# Excerpted data:
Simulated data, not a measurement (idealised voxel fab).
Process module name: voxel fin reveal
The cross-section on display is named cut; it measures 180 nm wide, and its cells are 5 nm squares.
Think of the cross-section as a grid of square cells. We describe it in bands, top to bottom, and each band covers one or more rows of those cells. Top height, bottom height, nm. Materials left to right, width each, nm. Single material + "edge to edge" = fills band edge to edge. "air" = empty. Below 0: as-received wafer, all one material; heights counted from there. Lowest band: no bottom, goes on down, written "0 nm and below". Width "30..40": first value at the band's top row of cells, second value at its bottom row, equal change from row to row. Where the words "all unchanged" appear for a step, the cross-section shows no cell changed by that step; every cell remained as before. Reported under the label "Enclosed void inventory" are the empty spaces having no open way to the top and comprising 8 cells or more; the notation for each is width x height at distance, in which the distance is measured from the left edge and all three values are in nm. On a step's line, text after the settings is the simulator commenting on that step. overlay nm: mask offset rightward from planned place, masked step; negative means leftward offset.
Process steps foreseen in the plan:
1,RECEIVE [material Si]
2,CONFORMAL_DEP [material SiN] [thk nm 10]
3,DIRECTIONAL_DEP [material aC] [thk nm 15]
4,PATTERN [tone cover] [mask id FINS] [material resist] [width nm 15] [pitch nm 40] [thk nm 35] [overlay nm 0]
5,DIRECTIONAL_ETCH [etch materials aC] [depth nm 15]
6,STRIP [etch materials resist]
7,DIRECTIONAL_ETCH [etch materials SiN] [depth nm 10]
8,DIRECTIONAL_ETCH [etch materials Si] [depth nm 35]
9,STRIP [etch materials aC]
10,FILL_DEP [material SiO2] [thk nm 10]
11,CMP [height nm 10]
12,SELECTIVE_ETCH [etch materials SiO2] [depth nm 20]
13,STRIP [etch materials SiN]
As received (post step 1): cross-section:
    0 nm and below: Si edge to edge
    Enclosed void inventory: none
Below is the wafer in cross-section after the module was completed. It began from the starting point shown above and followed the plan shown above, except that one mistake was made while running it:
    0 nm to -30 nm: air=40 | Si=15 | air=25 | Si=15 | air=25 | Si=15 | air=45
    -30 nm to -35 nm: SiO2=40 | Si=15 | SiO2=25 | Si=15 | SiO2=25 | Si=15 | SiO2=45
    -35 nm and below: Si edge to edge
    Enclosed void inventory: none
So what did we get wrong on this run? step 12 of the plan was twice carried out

# Assignment:
Find the line with "2,CONFORMAL_DEP [material SiN] [thk nm 10]" in the entries above. Retype it and each line after it, exactly, through the line with "10,FILL_DEP [material SiO2] [thk nm 10]", and stop there.

# Answer section:
2,CONFORMAL_DEP [material SiN] [thk nm 10]
3,DIRECTIONAL_DEP [material aC] [thk nm 15]
4,PATTERN [tone cover] [mask id FINS] [material resist] [width nm 15] [pitch nm 40] [thk nm 35] [overlay nm 0]
5,DIRECTIONAL_ETCH [etch materials aC] [depth nm 15]
6,STRIP [etch materials resist]
7,DIRECTIONAL_ETCH [etch materials SiN] [depth nm 10]
8,DIRECTIONAL_ETCH [etch materials Si] [depth nm 35]
9,STRIP [etch materials aC]
10,FILL_DEP [material SiO2] [thk nm 10]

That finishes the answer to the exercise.